▶ **ACTIVITY**:
Using the data below, return the stretch from the line that contains "Before step 63, the" through the line that contains "in the run with the fault: SiO2", both included, exactly as it stands and nothing beyond it.

▶ **SUPPLIED ENTRIES**:
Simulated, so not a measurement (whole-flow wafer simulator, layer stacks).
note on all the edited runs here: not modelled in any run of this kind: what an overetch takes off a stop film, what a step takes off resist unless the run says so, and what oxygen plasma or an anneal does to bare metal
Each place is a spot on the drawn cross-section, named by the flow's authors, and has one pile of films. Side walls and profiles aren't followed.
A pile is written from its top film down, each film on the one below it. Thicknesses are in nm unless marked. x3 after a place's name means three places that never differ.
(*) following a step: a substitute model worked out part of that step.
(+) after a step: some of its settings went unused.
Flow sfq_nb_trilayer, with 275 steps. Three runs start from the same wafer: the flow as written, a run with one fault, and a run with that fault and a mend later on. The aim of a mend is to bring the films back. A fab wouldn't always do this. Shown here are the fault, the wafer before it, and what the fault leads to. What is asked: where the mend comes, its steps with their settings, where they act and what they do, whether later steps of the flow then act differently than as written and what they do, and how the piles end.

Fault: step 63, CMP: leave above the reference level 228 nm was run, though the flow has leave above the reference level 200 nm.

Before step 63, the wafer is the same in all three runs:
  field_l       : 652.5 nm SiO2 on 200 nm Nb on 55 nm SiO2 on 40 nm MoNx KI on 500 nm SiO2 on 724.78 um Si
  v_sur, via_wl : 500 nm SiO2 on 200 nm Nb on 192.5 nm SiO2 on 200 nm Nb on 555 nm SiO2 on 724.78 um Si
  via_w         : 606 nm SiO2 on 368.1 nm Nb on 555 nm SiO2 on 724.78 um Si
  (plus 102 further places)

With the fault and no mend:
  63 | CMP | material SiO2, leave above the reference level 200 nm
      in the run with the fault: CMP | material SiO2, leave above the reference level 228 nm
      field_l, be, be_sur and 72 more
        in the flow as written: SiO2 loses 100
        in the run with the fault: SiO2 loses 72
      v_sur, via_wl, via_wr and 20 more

▶ **EXERCISE RESULT**:
Before step 63, the wafer is the same in all three runs:
  field_l       : 652.5 nm SiO2 on 200 nm Nb on 55 nm SiO2 on 40 nm MoNx KI on 500 nm SiO2 on 724.78 um Si
  v_sur, via_wl : 500 nm SiO2 on 200 nm Nb on 192.5 nm SiO2 on 200 nm Nb on 555 nm SiO2 on 724.78 um Si
  via_w         : 606 nm SiO2 on 368.1 nm Nb on 555 nm SiO2 on 724.78 um Si
  (plus 102 further places)

With the fault and no mend:
  63 | CMP | material SiO2, leave above the reference level 200 nm
      in the run with the fault: CMP | material SiO2, leave above the reference level 228 nm
      field_l, be, be_sur and 72 more
        in the flow as written: SiO2 loses 100
        in the run with the fault: SiO2 loses 72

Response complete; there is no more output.